*** Records shown ***

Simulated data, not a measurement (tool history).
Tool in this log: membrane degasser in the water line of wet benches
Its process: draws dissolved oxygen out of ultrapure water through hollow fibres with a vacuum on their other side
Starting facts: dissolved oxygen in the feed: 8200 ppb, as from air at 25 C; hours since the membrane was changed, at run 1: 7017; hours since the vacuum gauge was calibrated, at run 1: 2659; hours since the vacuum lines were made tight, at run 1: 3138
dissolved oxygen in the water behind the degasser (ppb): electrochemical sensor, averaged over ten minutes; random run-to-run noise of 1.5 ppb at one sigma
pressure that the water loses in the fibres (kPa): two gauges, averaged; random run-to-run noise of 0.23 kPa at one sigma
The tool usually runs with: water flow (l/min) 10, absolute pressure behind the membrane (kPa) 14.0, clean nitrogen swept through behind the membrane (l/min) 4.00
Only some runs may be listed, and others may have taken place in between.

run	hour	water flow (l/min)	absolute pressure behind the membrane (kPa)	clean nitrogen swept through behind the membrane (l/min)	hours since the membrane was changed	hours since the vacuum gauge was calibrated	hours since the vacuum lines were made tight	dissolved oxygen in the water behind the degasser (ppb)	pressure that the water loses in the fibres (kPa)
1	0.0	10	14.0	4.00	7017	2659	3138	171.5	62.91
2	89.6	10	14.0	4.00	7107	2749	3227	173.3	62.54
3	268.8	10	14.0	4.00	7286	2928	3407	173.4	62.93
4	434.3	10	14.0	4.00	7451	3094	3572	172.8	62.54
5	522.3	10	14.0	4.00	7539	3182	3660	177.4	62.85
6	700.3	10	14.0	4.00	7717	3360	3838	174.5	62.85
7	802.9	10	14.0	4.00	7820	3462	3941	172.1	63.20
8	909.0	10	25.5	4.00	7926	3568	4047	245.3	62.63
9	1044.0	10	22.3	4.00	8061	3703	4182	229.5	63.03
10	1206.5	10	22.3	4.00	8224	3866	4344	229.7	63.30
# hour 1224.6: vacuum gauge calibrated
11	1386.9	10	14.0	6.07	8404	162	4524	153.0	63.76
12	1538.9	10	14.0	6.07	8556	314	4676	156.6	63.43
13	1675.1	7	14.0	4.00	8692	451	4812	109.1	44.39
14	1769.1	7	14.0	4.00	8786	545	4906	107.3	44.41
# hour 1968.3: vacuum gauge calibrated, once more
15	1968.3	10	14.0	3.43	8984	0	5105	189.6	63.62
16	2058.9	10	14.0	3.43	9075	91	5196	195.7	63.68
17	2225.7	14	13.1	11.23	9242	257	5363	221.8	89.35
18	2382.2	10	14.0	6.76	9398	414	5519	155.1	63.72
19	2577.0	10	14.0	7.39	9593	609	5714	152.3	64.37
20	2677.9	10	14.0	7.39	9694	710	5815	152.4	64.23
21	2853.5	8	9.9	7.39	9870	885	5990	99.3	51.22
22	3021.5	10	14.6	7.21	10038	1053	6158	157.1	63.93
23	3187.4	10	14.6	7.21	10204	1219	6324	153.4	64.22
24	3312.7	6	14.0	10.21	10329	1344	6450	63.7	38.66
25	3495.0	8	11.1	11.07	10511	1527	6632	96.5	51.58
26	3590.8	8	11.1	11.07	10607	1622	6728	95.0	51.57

*** End of Records shown ***

(Work item) Write out the listing exactly from its first line to the line containing "pressure that the water loses in the fibres (kPa): two". Both of those lines belong in the answer.

(Task answer)
Simulated data, not a measurement (tool history).
Tool in this log: membrane degasser in the water line of wet benches
Its process: draws dissolved oxygen out of ultrapure water through hollow fibres with a vacuum on their other side
Starting facts: dissolved oxygen in the feed: 8200 ppb, as from air at 25 C; hours since the membrane was changed, at run 1: 7017; hours since the vacuum gauge was calibrated, at run 1: 2659; hours since the vacuum lines were made tight, at run 1: 3138
dissolved oxygen in the water behind the degasser (ppb): electrochemical sensor, averaged over ten minutes; random run-to-run noise of 1.5 ppb at one sigma
pressure that the water loses in the fibres (kPa): two gauges, averaged; random run-to-run noise of 0.23 kPa at one sigma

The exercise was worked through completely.